Supplied information: Begin
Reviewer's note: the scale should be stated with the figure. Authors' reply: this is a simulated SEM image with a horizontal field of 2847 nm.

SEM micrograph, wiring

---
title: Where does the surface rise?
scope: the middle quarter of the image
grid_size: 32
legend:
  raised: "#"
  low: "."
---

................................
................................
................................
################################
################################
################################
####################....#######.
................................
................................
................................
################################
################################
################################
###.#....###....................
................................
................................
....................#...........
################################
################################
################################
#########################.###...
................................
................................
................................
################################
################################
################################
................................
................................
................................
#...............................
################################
Supplied information: End

> [Work instruction] Exactly as it appears above, retype the material in full.

> [Exercise answer]
Reviewer's note: the scale should be stated with the figure. Authors' reply: this is a simulated SEM image with a horizontal field of 2847 nm.

SEM micrograph, wiring

---
title: Where does the surface rise?
scope: the middle quarter of the image
grid_size: 32
legend:
  raised: "#"
  low: "."
---

................................
................................
................................
################################
################################
################################
####################....#######.
................................
................................
................................
################################
################################
################################
###.#....###....................
................................
................................
....................#...........
################################
################################
################################
#########################.###...
................................
................................
................................
################################
################################
################################
................................
................................
................................
#...............................
################################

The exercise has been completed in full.